Excerpted records:
──────
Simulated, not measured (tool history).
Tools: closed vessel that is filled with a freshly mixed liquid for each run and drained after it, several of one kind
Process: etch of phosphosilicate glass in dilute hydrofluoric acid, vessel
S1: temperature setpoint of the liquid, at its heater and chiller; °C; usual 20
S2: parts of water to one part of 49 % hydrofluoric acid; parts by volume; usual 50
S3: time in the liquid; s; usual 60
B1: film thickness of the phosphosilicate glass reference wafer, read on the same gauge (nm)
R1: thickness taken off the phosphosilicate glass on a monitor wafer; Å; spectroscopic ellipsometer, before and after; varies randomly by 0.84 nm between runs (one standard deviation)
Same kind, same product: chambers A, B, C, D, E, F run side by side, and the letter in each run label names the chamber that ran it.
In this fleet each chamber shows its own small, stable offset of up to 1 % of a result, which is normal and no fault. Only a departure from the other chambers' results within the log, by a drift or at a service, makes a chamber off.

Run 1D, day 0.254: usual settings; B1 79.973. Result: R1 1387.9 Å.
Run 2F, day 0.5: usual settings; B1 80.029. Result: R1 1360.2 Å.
──────

Set down only the lines above that fall between the line holding "Tools: closed vessel" and the line holding "Run 1D, day", inclusive, keeping each exact.

Exercise output:
Tools: closed vessel that is filled with a freshly mixed liquid for each run and drained after it, several of one kind
Process: etch of phosphosilicate glass in dilute hydrofluoric acid, vessel
S1: temperature setpoint of the liquid, at its heater and chiller; °C; usual 20
S2: parts of water to one part of 49 % hydrofluoric acid; parts by volume; usual 50
S3: time in the liquid; s; usual 60
B1: film thickness of the phosphosilicate glass reference wafer, read on the same gauge (nm)
R1: thickness taken off the phosphosilicate glass on a monitor wafer; Å; spectroscopic ellipsometer, before and after; varies randomly by 0.84 nm between runs (one standard deviation)
Same kind, same product: chambers A, B, C, D, E, F run side by side, and the letter in each run label names the chamber that ran it.
In this fleet each chamber shows its own small, stable offset of up to 1 % of a result, which is normal and no fault. Only a departure from the other chambers' results within the log, by a drift or at a service, makes a chamber off.

Run 1D, day 0.254: usual settings; B1 79.973. Result: R1 1387.9 Å.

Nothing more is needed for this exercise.